START PROVIDED MATERIAL
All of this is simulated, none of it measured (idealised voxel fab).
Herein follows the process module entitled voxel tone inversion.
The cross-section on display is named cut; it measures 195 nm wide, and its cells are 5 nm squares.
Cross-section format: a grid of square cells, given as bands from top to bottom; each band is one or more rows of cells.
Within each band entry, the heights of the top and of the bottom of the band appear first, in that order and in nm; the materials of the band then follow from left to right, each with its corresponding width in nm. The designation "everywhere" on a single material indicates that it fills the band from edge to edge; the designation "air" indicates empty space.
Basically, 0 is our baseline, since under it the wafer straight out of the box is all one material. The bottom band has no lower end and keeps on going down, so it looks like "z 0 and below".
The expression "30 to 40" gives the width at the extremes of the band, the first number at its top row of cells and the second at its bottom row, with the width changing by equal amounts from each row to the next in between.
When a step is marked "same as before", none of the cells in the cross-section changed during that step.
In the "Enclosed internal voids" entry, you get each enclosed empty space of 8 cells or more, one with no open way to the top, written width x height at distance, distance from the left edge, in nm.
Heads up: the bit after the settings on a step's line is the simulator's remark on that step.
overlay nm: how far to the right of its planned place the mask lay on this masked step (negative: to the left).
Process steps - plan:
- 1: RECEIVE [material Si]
END PROVIDED MATERIAL

- **ASSIGNMENT**: Return the whole listing exactly.

- **ANSWER AREA**:
All of this is simulated, none of it measured (idealised voxel fab).
Herein follows the process module entitled voxel tone inversion.
The cross-section on display is named cut; it measures 195 nm wide, and its cells are 5 nm squares.
Cross-section format: a grid of square cells, given as bands from top to bottom; each band is one or more rows of cells.
Within each band entry, the heights of the top and of the bottom of the band appear first, in that order and in nm; the materials of the band then follow from left to right, each with its corresponding width in nm. The designation "everywhere" on a single material indicates that it fills the band from edge to edge; the designation "air" indicates empty space.
Basically, 0 is our baseline, since under it the wafer straight out of the box is all one material. The bottom band has no lower end and keeps on going down, so it looks like "z 0 and below".
The expression "30 to 40" gives the width at the extremes of the band, the first number at its top row of cells and the second at its bottom row, with the width changing by equal amounts from each row to the next in between.
When a step is marked "same as before", none of the cells in the cross-section changed during that step.
In the "Enclosed internal voids" entry, you get each enclosed empty space of 8 cells or more, one with no open way to the top, written width x height at distance, distance from the left edge, in nm.
Heads up: the bit after the settings on a step's line is the simulator's remark on that step.
overlay nm: how far to the right of its planned place the mask lay on this masked step (negative: to the left).
Process steps - plan:
- 1: RECEIVE [material Si]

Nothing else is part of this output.